-------- Data for review --------

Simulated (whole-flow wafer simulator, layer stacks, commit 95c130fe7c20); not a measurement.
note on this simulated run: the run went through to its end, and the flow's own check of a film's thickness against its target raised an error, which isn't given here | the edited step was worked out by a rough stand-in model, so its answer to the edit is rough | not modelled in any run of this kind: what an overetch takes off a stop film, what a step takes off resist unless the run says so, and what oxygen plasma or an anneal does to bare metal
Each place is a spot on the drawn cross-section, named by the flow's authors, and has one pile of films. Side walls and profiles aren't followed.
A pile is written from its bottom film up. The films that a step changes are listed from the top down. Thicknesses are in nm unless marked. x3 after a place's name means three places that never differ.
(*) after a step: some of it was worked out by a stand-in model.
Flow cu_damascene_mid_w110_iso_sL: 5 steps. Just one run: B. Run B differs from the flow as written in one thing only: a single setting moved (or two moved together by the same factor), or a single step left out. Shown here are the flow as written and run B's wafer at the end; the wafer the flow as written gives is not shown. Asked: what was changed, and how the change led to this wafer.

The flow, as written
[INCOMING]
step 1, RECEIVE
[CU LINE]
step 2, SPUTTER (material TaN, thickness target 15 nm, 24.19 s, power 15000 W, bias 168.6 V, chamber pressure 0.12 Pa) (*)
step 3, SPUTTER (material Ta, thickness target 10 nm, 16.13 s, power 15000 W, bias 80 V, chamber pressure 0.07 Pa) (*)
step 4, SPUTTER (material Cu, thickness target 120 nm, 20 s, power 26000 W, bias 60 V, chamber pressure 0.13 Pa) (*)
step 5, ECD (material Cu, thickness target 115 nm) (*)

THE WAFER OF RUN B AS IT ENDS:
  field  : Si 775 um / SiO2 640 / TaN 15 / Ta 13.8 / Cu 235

--------

Please transcribe exactly the lines above from the line that has "A pile is written" up to and including the line that has "step 4, SPUTTER"; no other line belongs in the answer.

Problem solution:
A pile is written from its bottom film up. The films that a step changes are listed from the top down. Thicknesses are in nm unless marked. x3 after a place's name means three places that never differ.
(*) after a step: some of it was worked out by a stand-in model.
Flow cu_damascene_mid_w110_iso_sL: 5 steps. Just one run: B. Run B differs from the flow as written in one thing only: a single setting moved (or two moved together by the same factor), or a single step left out. Shown here are the flow as written and run B's wafer at the end; the wafer the flow as written gives is not shown. Asked: what was changed, and how the change led to this wafer.

The flow, as written
[INCOMING]
step 1, RECEIVE
[CU LINE]
step 2, SPUTTER (material TaN, thickness target 15 nm, 24.19 s, power 15000 W, bias 168.6 V, chamber pressure 0.12 Pa) (*)
step 3, SPUTTER (material Ta, thickness target 10 nm, 16.13 s, power 15000 W, bias 80 V, chamber pressure 0.07 Pa) (*)
step 4, SPUTTER (material Cu, thickness target 120 nm, 20 s, power 26000 W, bias 60 V, chamber pressure 0.13 Pa) (*)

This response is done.